The data ::
*** Begin section ***
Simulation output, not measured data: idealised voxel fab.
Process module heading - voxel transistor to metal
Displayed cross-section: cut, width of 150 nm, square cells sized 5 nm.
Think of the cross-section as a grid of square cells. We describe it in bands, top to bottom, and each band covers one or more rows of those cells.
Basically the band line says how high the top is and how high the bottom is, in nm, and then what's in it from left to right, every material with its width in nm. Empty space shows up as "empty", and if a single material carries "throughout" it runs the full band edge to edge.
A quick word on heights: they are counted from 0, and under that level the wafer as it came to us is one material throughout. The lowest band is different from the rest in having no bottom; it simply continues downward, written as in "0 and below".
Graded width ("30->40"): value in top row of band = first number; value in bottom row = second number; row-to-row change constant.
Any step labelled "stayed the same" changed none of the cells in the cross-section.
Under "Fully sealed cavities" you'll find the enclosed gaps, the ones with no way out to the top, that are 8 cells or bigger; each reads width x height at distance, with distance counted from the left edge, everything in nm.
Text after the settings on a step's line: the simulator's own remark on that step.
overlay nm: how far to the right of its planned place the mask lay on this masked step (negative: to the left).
*** End section ***

Requirement :: Every record should be output precisely as it was given.

Expected answer ::
Simulation output, not measured data: idealised voxel fab.
Process module heading - voxel transistor to metal
Displayed cross-section: cut, width of 150 nm, square cells sized 5 nm.
Think of the cross-section as a grid of square cells. We describe it in bands, top to bottom, and each band covers one or more rows of those cells.
Basically the band line says how high the top is and how high the bottom is, in nm, and then what's in it from left to right, every material with its width in nm. Empty space shows up as "empty", and if a single material carries "throughout" it runs the full band edge to edge.
A quick word on heights: they are counted from 0, and under that level the wafer as it came to us is one material throughout. The lowest band is different from the rest in having no bottom; it simply continues downward, written as in "0 and below".
Graded width ("30->40"): value in top row of band = first number; value in bottom row = second number; row-to-row change constant.
Any step labelled "stayed the same" changed none of the cells in the cross-section.
Under "Fully sealed cavities" you'll find the enclosed gaps, the ones with no way out to the top, that are 8 cells or bigger; each reads width x height at distance, with distance counted from the left edge, everything in nm.
Text after the settings on a step's line: the simulator's own remark on that step.
overlay nm: how far to the right of its planned place the mask lay on this masked step (negative: to the left).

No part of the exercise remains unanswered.